- EXERCISE -
Below are some records; quote exactly the lines from the one that contains "Q. Determine the distance" through the one that contains "Q. Determine the mid-height", inclusive, and no others.

- SUPPLIED ENTRIES -
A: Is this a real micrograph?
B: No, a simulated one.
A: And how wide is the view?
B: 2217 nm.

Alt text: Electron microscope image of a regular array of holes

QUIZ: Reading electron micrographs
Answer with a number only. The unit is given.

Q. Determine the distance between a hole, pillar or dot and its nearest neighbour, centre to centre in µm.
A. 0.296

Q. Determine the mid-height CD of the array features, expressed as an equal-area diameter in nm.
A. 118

- ANSWER SECTION -
Q. Determine the distance between a hole, pillar or dot and its nearest neighbour, centre to centre in µm.
A. 0.296

Q. Determine the mid-height CD of the array features, expressed as an equal-area diameter in nm.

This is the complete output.